■ Required action
I would like every record below transcribed exactly as it is.

───── Data section

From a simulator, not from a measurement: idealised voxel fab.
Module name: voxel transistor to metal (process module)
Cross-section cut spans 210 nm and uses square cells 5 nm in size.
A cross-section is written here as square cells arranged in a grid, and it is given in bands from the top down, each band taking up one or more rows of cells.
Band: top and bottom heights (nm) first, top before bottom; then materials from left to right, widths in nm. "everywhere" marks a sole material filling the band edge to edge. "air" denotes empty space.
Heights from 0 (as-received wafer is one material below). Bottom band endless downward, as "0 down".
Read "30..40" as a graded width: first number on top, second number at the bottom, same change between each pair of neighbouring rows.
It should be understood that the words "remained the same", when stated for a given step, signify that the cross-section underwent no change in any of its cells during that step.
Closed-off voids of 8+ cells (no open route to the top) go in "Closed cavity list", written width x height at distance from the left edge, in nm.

──────────

■ Your response
From a simulator, not from a measurement: idealised voxel fab.
Module name: voxel transistor to metal (process module)
Cross-section cut spans 210 nm and uses square cells 5 nm in size.
A cross-section is written here as square cells arranged in a grid, and it is given in bands from the top down, each band taking up one or more rows of cells.
Band: top and bottom heights (nm) first, top before bottom; then materials from left to right, widths in nm. "everywhere" marks a sole material filling the band edge to edge. "air" denotes empty space.
Heights from 0 (as-received wafer is one material below). Bottom band endless downward, as "0 down".
Read "30..40" as a graded width: first number on top, second number at the bottom, same change between each pair of neighbouring rows.
It should be understood that the words "remained the same", when stated for a given step, signify that the cross-section underwent no change in any of its cells during that step.
Closed-off voids of 8+ cells (no open route to the top) go in "Closed cavity list", written width x height at distance from the left edge, in nm.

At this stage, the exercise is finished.